### Work item
Each entry in the material below should be copied without any alteration.

»»
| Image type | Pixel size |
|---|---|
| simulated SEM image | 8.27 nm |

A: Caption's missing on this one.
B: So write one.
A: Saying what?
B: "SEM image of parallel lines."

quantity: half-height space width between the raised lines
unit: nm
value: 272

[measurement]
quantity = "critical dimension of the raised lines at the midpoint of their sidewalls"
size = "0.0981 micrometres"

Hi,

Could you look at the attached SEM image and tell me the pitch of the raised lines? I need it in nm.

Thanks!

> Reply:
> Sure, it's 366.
««

### Task answer
| Image type | Pixel size |
|---|---|
| simulated SEM image | 8.27 nm |

A: Caption's missing on this one.
B: So write one.
A: Saying what?
B: "SEM image of parallel lines."

quantity: half-height space width between the raised lines
unit: nm
value: 272

[measurement]
quantity = "critical dimension of the raised lines at the midpoint of their sidewalls"
size = "0.0981 micrometres"

Hi,

Could you look at the attached SEM image and tell me the pitch of the raised lines? I need it in nm.

Thanks!

> Reply:
> Sure, it's 366.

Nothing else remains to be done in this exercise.